**Action item**. All of the entries below must be copied out exactly.

============

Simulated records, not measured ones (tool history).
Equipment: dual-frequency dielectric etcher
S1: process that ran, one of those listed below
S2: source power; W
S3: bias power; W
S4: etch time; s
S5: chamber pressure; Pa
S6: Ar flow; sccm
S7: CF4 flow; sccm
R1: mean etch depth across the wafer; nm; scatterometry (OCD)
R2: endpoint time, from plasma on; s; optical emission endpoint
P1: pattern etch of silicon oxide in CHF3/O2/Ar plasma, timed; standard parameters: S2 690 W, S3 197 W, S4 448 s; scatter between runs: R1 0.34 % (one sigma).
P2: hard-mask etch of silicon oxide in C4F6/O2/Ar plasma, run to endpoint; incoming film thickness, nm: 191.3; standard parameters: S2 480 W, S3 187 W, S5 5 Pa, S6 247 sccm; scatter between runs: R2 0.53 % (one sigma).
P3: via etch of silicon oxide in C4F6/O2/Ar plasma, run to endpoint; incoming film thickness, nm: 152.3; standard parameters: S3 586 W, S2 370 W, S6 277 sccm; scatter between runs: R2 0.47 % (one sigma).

============

**Response box**.
Simulated records, not measured ones (tool history).
Equipment: dual-frequency dielectric etcher
S1: process that ran, one of those listed below
S2: source power; W
S3: bias power; W
S4: etch time; s
S5: chamber pressure; Pa
S6: Ar flow; sccm
S7: CF4 flow; sccm
R1: mean etch depth across the wafer; nm; scatterometry (OCD)
R2: endpoint time, from plasma on; s; optical emission endpoint
P1: pattern etch of silicon oxide in CHF3/O2/Ar plasma, timed; standard parameters: S2 690 W, S3 197 W, S4 448 s; scatter between runs: R1 0.34 % (one sigma).
P2: hard-mask etch of silicon oxide in C4F6/O2/Ar plasma, run to endpoint; incoming film thickness, nm: 191.3; standard parameters: S2 480 W, S3 187 W, S5 5 Pa, S6 247 sccm; scatter between runs: R2 0.53 % (one sigma).
P3: via etch of silicon oxide in C4F6/O2/Ar plasma, run to endpoint; incoming film thickness, nm: 152.3; standard parameters: S3 586 W, S2 370 W, S6 277 sccm; scatter between runs: R2 0.47 % (one sigma).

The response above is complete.